### Data records:
* * * * * * *
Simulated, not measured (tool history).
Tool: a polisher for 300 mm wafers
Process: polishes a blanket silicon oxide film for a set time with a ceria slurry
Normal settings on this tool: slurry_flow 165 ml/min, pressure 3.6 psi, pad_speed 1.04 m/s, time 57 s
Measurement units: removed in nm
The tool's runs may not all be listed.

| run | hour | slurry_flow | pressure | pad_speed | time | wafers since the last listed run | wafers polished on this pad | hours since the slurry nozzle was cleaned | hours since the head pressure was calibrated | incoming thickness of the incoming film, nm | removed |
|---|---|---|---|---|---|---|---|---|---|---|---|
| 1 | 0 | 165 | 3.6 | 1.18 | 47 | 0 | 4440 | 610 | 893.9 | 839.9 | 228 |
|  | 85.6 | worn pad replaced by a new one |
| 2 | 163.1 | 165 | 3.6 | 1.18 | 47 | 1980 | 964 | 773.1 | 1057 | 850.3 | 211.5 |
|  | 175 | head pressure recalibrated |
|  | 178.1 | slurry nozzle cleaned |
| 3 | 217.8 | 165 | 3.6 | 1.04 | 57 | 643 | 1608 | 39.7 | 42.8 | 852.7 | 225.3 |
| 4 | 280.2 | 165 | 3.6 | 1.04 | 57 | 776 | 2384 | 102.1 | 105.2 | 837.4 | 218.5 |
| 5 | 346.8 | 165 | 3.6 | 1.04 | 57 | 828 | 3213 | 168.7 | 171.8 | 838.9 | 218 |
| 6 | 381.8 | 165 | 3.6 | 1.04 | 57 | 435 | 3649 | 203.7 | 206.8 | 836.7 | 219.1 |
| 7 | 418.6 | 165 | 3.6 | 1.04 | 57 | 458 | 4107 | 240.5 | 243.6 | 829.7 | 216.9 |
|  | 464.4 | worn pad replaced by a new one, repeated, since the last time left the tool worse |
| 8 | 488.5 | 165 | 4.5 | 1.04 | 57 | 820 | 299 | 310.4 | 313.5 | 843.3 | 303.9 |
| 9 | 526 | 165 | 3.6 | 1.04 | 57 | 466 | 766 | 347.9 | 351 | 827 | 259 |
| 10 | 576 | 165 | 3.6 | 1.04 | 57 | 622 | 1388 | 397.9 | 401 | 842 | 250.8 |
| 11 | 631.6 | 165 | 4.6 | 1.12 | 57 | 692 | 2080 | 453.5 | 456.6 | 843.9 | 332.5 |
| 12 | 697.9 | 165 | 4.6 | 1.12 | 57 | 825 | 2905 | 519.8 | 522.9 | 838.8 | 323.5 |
* * * * * * *

### Work request:
In the listing above, the lines from the one containing "852.7 | 225.3 |" through the one containing "843.9 | 332.5 |" must be set down exactly, with no other lines.

### Answer section:
| 3 | 217.8 | 165 | 3.6 | 1.04 | 57 | 643 | 1608 | 39.7 | 42.8 | 852.7 | 225.3 |
| 4 | 280.2 | 165 | 3.6 | 1.04 | 57 | 776 | 2384 | 102.1 | 105.2 | 837.4 | 218.5 |
| 5 | 346.8 | 165 | 3.6 | 1.04 | 57 | 828 | 3213 | 168.7 | 171.8 | 838.9 | 218 |
| 6 | 381.8 | 165 | 3.6 | 1.04 | 57 | 435 | 3649 | 203.7 | 206.8 | 836.7 | 219.1 |
| 7 | 418.6 | 165 | 3.6 | 1.04 | 57 | 458 | 4107 | 240.5 | 243.6 | 829.7 | 216.9 |
|  | 464.4 | worn pad replaced by a new one, repeated, since the last time left the tool worse |
| 8 | 488.5 | 165 | 4.5 | 1.04 | 57 | 820 | 299 | 310.4 | 313.5 | 843.3 | 303.9 |
| 9 | 526 | 165 | 3.6 | 1.04 | 57 | 466 | 766 | 347.9 | 351 | 827 | 259 |
| 10 | 576 | 165 | 3.6 | 1.04 | 57 | 622 | 1388 | 397.9 | 401 | 842 | 250.8 |
| 11 | 631.6 | 165 | 4.6 | 1.12 | 57 | 692 | 2080 | 453.5 | 456.6 | 843.9 | 332.5 |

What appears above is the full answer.